▶

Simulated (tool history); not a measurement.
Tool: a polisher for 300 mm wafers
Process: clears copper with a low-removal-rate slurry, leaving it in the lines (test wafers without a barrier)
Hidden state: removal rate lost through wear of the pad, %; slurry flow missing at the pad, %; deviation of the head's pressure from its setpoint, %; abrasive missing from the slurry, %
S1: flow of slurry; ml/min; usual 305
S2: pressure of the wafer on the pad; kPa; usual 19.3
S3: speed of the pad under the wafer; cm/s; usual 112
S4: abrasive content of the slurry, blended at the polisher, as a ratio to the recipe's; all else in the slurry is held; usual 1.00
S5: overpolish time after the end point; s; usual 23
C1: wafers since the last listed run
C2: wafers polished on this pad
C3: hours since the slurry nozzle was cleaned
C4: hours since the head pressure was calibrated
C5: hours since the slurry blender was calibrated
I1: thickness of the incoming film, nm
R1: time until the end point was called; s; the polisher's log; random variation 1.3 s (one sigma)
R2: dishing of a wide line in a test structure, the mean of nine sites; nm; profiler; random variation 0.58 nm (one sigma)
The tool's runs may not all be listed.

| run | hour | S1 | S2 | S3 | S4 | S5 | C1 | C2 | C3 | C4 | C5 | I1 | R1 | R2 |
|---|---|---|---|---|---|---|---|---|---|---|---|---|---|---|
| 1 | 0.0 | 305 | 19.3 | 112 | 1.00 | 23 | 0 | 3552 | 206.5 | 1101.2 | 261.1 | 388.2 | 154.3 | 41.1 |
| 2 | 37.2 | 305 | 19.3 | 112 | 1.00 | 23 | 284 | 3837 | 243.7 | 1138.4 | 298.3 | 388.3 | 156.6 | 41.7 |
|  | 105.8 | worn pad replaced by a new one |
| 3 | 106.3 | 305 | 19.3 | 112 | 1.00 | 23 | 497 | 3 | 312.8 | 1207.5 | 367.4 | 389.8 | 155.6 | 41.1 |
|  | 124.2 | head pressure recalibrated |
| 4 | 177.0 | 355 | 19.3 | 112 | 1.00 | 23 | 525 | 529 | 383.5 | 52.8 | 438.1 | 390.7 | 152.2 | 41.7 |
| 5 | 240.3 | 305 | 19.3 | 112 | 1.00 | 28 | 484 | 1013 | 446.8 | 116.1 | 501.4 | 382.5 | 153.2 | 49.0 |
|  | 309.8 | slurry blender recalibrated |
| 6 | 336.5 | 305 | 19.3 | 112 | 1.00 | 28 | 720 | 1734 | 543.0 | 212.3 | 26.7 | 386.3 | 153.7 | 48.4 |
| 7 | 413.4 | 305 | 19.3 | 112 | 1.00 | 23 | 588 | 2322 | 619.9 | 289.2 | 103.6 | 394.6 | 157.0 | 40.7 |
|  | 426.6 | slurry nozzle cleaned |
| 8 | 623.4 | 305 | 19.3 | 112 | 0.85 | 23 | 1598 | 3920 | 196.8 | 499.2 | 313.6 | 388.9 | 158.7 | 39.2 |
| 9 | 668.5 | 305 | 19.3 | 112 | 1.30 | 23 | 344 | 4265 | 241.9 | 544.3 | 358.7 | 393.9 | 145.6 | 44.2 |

◀

**Required action**
Each line from the start of the records through the line holding "Process: clears copper" must be returned exactly; nothing else belongs in the answer.

**Expected answer**
Simulated (tool history); not a measurement.
Tool: a polisher for 300 mm wafers
Process: clears copper with a low-removal-rate slurry, leaving it in the lines (test wafers without a barrier)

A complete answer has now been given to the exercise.